*** Begin section ***

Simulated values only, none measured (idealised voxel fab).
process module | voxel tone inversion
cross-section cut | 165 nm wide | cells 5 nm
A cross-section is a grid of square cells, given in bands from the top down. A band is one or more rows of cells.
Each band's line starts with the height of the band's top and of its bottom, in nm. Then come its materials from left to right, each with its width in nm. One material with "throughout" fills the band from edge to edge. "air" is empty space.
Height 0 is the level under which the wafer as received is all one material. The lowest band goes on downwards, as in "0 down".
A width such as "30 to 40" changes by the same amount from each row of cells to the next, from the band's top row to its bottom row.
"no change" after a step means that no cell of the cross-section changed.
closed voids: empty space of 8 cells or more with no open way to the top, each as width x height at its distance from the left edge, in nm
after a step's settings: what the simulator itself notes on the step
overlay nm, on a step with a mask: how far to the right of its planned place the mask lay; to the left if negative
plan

*** End section ***

> Requirement
Write out every record above, word for word.

> Solution
Simulated values only, none measured (idealised voxel fab).
process module | voxel tone inversion
cross-section cut | 165 nm wide | cells 5 nm
A cross-section is a grid of square cells, given in bands from the top down. A band is one or more rows of cells.
Each band's line starts with the height of the band's top and of its bottom, in nm. Then come its materials from left to right, each with its width in nm. One material with "throughout" fills the band from edge to edge. "air" is empty space.
Height 0 is the level under which the wafer as received is all one material. The lowest band goes on downwards, as in "0 down".
A width such as "30 to 40" changes by the same amount from each row of cells to the next, from the band's top row to its bottom row.
"no change" after a step means that no cell of the cross-section changed.
closed voids: empty space of 8 cells or more with no open way to the top, each as width x height at its distance from the left edge, in nm
after a step's settings: what the simulator itself notes on the step
overlay nm, on a step with a mask: how far to the right of its planned place the mask lay; to the left if negative
plan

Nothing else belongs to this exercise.